| DATA FOR ANALYSIS |
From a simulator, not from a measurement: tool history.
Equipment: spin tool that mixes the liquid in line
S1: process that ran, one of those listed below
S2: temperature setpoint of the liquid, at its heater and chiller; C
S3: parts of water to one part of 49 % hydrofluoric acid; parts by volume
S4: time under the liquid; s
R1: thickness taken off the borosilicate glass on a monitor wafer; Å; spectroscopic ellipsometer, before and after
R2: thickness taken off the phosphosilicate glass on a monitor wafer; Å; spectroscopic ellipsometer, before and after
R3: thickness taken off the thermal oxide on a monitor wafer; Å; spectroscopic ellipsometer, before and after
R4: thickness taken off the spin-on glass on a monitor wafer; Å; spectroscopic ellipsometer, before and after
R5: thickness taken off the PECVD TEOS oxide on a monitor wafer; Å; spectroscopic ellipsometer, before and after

| TASK ITEM |
Each line in the listing above is to be returned unchanged.

| TASK ANSWER |
From a simulator, not from a measurement: tool history.
Equipment: spin tool that mixes the liquid in line
S1: process that ran, one of those listed below
S2: temperature setpoint of the liquid, at its heater and chiller; C
S3: parts of water to one part of 49 % hydrofluoric acid; parts by volume
S4: time under the liquid; s
R1: thickness taken off the borosilicate glass on a monitor wafer; Å; spectroscopic ellipsometer, before and after
R2: thickness taken off the phosphosilicate glass on a monitor wafer; Å; spectroscopic ellipsometer, before and after
R3: thickness taken off the thermal oxide on a monitor wafer; Å; spectroscopic ellipsometer, before and after
R4: thickness taken off the spin-on glass on a monitor wafer; Å; spectroscopic ellipsometer, before and after
R5: thickness taken off the PECVD TEOS oxide on a monitor wafer; Å; spectroscopic ellipsometer, before and after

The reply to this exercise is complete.